*ACTIVITY:* Your answer should consist only of the lines below from the one with "Front: (SEM image) Name what you see." through the one with "Back: parallel lines", copied exactly.

Segment Start: INFORMATION SHOWN

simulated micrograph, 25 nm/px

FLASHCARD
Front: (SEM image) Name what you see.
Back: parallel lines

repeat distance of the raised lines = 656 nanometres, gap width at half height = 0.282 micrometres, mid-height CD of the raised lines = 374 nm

Segment End: INFORMATION SHOWN

*RESPONSE AREA:*
Front: (SEM image) Name what you see.
Back: parallel lines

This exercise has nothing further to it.